## ASSIGNMENT
Return the following from the records below: each line, word for word, starting with the line that contains "Process module name: voxel" and going on through the line that contains "Shown is cross-section", with nothing outside that range.

## INFORMATION
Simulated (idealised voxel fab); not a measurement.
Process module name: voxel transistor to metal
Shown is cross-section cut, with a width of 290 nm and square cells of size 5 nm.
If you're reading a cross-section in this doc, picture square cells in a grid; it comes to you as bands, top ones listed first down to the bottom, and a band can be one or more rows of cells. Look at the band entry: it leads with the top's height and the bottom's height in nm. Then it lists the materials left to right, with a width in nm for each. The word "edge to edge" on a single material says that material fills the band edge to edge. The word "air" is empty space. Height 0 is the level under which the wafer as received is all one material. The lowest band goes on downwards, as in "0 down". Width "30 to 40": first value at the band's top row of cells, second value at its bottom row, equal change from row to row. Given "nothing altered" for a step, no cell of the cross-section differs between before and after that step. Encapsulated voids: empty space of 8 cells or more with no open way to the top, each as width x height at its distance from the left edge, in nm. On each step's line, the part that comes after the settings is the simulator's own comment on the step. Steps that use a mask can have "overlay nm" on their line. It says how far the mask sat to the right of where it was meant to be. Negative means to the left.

## PROBLEM SOLUTION
Process module name: voxel transistor to metal
Shown is cross-section cut, with a width of 290 nm and square cells of size 5 nm.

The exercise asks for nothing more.